» **EXTRACTED DATA**:
============================================================
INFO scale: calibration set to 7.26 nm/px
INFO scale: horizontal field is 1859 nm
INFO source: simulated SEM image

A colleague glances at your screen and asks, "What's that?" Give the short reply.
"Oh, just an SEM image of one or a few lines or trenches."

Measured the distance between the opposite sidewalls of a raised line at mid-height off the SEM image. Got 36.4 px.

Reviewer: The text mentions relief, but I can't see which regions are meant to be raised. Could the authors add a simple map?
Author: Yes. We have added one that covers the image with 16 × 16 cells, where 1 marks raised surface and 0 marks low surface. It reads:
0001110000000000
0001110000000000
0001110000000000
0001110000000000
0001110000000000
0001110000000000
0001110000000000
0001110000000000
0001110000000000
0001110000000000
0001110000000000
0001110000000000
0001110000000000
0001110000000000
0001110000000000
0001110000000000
============================================================

» **ACTIVITY**: Copy out only the lines running from the beginning of the data to the line with "Measured the distance", both ends included.

» **EXPECTED ANSWER**:
INFO scale: calibration set to 7.26 nm/px
INFO scale: horizontal field is 1859 nm
INFO source: simulated SEM image

A colleague glances at your screen and asks, "What's that?" Give the short reply.
"Oh, just an SEM image of one or a few lines or trenches."

Measured the distance between the opposite sidewalls of a raised line at mid-height off the SEM image. Got 36.4 px.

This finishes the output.